## Extracted data
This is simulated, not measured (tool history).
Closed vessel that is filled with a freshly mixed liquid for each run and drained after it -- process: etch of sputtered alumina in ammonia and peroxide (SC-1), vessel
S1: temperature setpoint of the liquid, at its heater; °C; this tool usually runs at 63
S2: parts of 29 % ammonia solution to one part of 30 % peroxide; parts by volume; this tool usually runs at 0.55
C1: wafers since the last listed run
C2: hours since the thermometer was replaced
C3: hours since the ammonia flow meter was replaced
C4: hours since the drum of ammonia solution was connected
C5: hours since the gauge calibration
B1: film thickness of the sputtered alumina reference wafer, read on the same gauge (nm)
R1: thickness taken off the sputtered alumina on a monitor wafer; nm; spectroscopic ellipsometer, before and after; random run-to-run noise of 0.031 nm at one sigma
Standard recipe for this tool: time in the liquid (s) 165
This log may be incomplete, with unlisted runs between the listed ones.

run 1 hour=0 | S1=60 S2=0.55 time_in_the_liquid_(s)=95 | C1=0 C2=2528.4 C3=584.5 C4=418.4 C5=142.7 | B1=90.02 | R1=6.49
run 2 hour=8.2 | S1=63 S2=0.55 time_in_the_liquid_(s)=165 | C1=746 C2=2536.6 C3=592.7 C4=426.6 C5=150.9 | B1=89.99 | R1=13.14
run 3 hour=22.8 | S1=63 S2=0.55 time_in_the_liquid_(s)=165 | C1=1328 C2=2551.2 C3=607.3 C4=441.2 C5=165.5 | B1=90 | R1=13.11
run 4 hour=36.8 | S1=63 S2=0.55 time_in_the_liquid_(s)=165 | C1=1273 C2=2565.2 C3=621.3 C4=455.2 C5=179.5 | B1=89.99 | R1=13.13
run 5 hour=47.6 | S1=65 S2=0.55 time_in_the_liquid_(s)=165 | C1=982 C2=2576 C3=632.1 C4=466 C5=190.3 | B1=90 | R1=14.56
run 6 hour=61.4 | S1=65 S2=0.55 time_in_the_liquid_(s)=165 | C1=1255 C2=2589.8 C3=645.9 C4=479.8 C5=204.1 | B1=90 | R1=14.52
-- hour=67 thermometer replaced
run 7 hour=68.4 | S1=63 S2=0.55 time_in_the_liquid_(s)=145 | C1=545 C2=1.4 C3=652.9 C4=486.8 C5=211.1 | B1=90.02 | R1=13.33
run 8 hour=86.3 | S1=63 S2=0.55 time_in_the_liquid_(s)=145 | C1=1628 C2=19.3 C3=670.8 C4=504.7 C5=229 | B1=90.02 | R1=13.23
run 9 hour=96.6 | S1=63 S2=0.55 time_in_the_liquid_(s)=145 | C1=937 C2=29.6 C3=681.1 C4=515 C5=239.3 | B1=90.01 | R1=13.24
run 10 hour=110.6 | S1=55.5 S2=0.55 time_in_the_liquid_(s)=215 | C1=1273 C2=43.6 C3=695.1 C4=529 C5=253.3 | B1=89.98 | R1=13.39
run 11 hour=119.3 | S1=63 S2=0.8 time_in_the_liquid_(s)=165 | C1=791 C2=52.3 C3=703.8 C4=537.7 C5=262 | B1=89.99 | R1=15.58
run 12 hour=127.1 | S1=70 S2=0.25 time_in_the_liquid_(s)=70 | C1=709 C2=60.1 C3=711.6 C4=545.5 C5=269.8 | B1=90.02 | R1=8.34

## Assigned task
Retype exactly, and only, the lines above from the one where "This log may" occurs up to and including the one where "run 7 hour=68.4" occurs.

## Task output
This log may be incomplete, with unlisted runs between the listed ones.

run 1 hour=0 | S1=60 S2=0.55 time_in_the_liquid_(s)=95 | C1=0 C2=2528.4 C3=584.5 C4=418.4 C5=142.7 | B1=90.02 | R1=6.49
run 2 hour=8.2 | S1=63 S2=0.55 time_in_the_liquid_(s)=165 | C1=746 C2=2536.6 C3=592.7 C4=426.6 C5=150.9 | B1=89.99 | R1=13.14
run 3 hour=22.8 | S1=63 S2=0.55 time_in_the_liquid_(s)=165 | C1=1328 C2=2551.2 C3=607.3 C4=441.2 C5=165.5 | B1=90 | R1=13.11
run 4 hour=36.8 | S1=63 S2=0.55 time_in_the_liquid_(s)=165 | C1=1273 C2=2565.2 C3=621.3 C4=455.2 C5=179.5 | B1=89.99 | R1=13.13
run 5 hour=47.6 | S1=65 S2=0.55 time_in_the_liquid_(s)=165 | C1=982 C2=2576 C3=632.1 C4=466 C5=190.3 | B1=90 | R1=14.56
run 6 hour=61.4 | S1=65 S2=0.55 time_in_the_liquid_(s)=165 | C1=1255 C2=2589.8 C3=645.9 C4=479.8 C5=204.1 | B1=90 | R1=14.52
-- hour=67 thermometer replaced
run 7 hour=68.4 | S1=63 S2=0.55 time_in_the_liquid_(s)=145 | C1=545 C2=1.4 C3=652.9 C4=486.8 C5=211.1 | B1=90.02 | R1=13.33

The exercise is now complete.